→ BRIEF
Repeat only the lines running from the beginning of the material through the line that contains "S6: polishing time; s; usual 40".

→ DATASET CONTENT
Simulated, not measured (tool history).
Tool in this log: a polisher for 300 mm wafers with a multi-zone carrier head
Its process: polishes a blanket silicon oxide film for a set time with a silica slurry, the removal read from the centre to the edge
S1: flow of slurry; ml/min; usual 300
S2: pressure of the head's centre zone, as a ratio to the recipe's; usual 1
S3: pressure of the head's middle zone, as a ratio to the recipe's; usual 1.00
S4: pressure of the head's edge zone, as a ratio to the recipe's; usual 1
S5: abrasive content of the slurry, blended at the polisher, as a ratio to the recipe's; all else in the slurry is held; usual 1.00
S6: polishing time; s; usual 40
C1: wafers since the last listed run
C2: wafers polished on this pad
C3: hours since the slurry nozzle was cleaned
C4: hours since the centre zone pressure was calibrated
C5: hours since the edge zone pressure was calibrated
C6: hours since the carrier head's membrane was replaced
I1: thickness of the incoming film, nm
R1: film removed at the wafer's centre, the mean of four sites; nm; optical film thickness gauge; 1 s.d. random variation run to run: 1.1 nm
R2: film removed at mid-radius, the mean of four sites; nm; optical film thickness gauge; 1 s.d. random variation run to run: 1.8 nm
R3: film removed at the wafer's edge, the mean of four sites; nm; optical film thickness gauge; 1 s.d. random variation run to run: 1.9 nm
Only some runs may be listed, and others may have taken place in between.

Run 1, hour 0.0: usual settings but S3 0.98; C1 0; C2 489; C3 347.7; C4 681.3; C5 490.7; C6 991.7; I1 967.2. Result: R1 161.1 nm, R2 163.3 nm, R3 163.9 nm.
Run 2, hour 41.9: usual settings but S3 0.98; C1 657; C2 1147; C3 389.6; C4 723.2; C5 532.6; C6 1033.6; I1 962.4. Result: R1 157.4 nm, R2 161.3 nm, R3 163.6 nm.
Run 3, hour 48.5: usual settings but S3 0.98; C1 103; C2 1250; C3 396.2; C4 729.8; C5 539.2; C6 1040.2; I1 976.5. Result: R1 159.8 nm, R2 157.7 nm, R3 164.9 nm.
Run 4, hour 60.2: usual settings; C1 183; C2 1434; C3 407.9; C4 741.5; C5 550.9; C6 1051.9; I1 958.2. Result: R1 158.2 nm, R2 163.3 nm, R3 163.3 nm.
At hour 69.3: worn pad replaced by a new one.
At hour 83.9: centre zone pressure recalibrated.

→ ANSWER SECTION
Simulated, not measured (tool history).
Tool in this log: a polisher for 300 mm wafers with a multi-zone carrier head
Its process: polishes a blanket silicon oxide film for a set time with a silica slurry, the removal read from the centre to the edge
S1: flow of slurry; ml/min; usual 300
S2: pressure of the head's centre zone, as a ratio to the recipe's; usual 1
S3: pressure of the head's middle zone, as a ratio to the recipe's; usual 1.00
S4: pressure of the head's edge zone, as a ratio to the recipe's; usual 1
S5: abrasive content of the slurry, blended at the polisher, as a ratio to the recipe's; all else in the slurry is held; usual 1.00
S6: polishing time; s; usual 40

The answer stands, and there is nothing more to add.